(Entries shown)

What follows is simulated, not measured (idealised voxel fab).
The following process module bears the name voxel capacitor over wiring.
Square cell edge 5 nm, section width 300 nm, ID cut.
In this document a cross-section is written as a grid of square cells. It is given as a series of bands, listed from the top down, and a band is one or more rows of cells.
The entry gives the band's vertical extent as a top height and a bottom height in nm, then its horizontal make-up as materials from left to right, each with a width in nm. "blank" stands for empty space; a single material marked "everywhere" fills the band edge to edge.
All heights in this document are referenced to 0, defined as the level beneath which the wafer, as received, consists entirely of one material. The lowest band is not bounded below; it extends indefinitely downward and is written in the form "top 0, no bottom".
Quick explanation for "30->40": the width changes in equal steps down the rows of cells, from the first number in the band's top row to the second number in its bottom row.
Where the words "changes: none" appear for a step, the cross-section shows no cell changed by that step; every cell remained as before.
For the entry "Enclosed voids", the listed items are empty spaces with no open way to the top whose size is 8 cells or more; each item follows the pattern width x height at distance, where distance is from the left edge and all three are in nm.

(End Entries shown)

Requirement
Reproducing the whole listing above is not the task. Copy exactly only the lines from the one with "Quick explanation for" to the one with "Where the words", both kept.

Response area
Quick explanation for "30->40": the width changes in equal steps down the rows of cells, from the first number in the band's top row to the second number in its bottom row.
Where the words "changes: none" appear for a step, the cross-section shows no cell changed by that step; every cell remained as before.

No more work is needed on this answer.